Assigned task:
All records given below must be printed word for word.

=-=-=

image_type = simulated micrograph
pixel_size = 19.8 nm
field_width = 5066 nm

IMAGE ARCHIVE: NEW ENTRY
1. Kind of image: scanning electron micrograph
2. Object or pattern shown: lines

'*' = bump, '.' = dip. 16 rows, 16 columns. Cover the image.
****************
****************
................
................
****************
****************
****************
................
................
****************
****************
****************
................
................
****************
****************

=-=-=

Exercise output:
image_type = simulated micrograph
pixel_size = 19.8 nm
field_width = 5066 nm

IMAGE ARCHIVE: NEW ENTRY
1. Kind of image: scanning electron micrograph
2. Object or pattern shown: lines

'*' = bump, '.' = dip. 16 rows, 16 columns. Cover the image.
****************
****************
................
................
****************
****************
****************
................
................
****************
****************
****************
................
................
****************
****************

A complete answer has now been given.